** Excerpted data follows **

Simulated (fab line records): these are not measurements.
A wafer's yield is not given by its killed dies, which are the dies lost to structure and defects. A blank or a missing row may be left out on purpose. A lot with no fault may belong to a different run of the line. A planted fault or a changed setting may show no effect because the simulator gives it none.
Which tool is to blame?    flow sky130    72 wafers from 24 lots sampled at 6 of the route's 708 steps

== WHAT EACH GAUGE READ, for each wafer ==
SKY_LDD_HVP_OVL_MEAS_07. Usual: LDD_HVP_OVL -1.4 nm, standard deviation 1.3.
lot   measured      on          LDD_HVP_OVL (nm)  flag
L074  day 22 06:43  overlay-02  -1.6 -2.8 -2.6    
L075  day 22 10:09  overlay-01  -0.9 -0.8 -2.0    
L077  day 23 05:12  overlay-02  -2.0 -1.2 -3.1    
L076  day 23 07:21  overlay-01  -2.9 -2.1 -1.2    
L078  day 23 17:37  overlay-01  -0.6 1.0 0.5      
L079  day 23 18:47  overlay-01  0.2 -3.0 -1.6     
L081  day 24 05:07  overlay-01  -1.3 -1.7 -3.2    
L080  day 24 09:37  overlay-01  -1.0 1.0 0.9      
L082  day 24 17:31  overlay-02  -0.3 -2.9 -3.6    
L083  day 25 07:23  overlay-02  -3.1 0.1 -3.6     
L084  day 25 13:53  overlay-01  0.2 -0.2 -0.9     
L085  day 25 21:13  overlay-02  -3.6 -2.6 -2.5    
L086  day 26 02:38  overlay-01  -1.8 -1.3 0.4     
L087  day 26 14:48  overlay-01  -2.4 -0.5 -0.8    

** End of Excerpted data **

▶ _Task item_
The full set of records, transcribed exactly, is the answer.

▶ _Written solution_
Simulated (fab line records): these are not measurements.
A wafer's yield is not given by its killed dies, which are the dies lost to structure and defects. A blank or a missing row may be left out on purpose. A lot with no fault may belong to a different run of the line. A planted fault or a changed setting may show no effect because the simulator gives it none.
Which tool is to blame?    flow sky130    72 wafers from 24 lots sampled at 6 of the route's 708 steps

== WHAT EACH GAUGE READ, for each wafer ==
SKY_LDD_HVP_OVL_MEAS_07. Usual: LDD_HVP_OVL -1.4 nm, standard deviation 1.3.
lot   measured      on          LDD_HVP_OVL (nm)  flag
L074  day 22 06:43  overlay-02  -1.6 -2.8 -2.6    
L075  day 22 10:09  overlay-01  -0.9 -0.8 -2.0    
L077  day 23 05:12  overlay-02  -2.0 -1.2 -3.1    
L076  day 23 07:21  overlay-01  -2.9 -2.1 -1.2    
L078  day 23 17:37  overlay-01  -0.6 1.0 0.5      
L079  day 23 18:47  overlay-01  0.2 -3.0 -1.6     
L081  day 24 05:07  overlay-01  -1.3 -1.7 -3.2    
L080  day 24 09:37  overlay-01  -1.0 1.0 0.9      
L082  day 24 17:31  overlay-02  -0.3 -2.9 -3.6    
L083  day 25 07:23  overlay-02  -3.1 0.1 -3.6     
L084  day 25 13:53  overlay-01  0.2 -0.2 -0.9     
L085  day 25 21:13  overlay-02  -3.6 -2.6 -2.5    
L086  day 26 02:38  overlay-01  -1.8 -1.3 0.4     
L087  day 26 14:48  overlay-01  -2.4 -0.5 -0.8    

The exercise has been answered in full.